== Segment start ==
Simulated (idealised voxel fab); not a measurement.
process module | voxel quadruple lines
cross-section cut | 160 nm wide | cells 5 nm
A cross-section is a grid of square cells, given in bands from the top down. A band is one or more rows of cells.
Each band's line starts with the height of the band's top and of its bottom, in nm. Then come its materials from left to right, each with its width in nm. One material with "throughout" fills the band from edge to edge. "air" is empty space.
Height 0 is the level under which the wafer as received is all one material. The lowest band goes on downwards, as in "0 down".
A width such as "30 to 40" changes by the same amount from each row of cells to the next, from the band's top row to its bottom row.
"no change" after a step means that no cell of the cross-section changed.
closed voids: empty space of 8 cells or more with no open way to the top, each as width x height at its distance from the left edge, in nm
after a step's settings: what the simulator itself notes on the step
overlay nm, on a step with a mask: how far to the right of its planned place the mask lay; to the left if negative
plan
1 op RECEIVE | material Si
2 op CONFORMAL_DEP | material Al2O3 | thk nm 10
== Segment end ==

● WORK ORDER: Without altering a single word, write out the whole listing.

● TASK ANSWER:
Simulated (idealised voxel fab); not a measurement.
process module | voxel quadruple lines
cross-section cut | 160 nm wide | cells 5 nm
A cross-section is a grid of square cells, given in bands from the top down. A band is one or more rows of cells.
Each band's line starts with the height of the band's top and of its bottom, in nm. Then come its materials from left to right, each with its width in nm. One material with "throughout" fills the band from edge to edge. "air" is empty space.
Height 0 is the level under which the wafer as received is all one material. The lowest band goes on downwards, as in "0 down".
A width such as "30 to 40" changes by the same amount from each row of cells to the next, from the band's top row to its bottom row.
"no change" after a step means that no cell of the cross-section changed.
closed voids: empty space of 8 cells or more with no open way to the top, each as width x height at its distance from the left edge, in nm
after a step's settings: what the simulator itself notes on the step
overlay nm, on a step with a mask: how far to the right of its planned place the mask lay; to the left if negative
plan
1 op RECEIVE | material Si
2 op CONFORMAL_DEP | material Al2O3 | thk nm 10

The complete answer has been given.